▶ [DATASET EXTRACT]
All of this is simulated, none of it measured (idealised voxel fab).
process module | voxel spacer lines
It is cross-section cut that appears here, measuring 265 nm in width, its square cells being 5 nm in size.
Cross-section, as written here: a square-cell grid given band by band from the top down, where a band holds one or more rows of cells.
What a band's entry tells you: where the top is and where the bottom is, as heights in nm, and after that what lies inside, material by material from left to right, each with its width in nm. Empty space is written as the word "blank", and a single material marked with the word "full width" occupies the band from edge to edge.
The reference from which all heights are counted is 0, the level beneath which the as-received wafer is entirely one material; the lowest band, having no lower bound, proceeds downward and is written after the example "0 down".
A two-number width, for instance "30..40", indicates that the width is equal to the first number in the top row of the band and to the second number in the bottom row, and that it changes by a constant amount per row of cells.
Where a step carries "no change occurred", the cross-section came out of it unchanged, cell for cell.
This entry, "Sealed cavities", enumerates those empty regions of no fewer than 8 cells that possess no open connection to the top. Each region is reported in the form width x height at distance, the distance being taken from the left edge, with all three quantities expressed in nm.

▶ [WORK REQUEST] Copy out the records once more. Match them exactly.

▶ [TASK OUTPUT]
All of this is simulated, none of it measured (idealised voxel fab).
process module | voxel spacer lines
It is cross-section cut that appears here, measuring 265 nm in width, its square cells being 5 nm in size.
Cross-section, as written here: a square-cell grid given band by band from the top down, where a band holds one or more rows of cells.
What a band's entry tells you: where the top is and where the bottom is, as heights in nm, and after that what lies inside, material by material from left to right, each with its width in nm. Empty space is written as the word "blank", and a single material marked with the word "full width" occupies the band from edge to edge.
The reference from which all heights are counted is 0, the level beneath which the as-received wafer is entirely one material; the lowest band, having no lower bound, proceeds downward and is written after the example "0 down".
A two-number width, for instance "30..40", indicates that the width is equal to the first number in the top row of the band and to the second number in the bottom row, and that it changes by a constant amount per row of cells.
Where a step carries "no change occurred", the cross-section came out of it unchanged, cell for cell.
This entry, "Sealed cavities", enumerates those empty regions of no fewer than 8 cells that possess no open connection to the top. Each region is reported in the form width x height at distance, the distance being taken from the left edge, with all three quantities expressed in nm.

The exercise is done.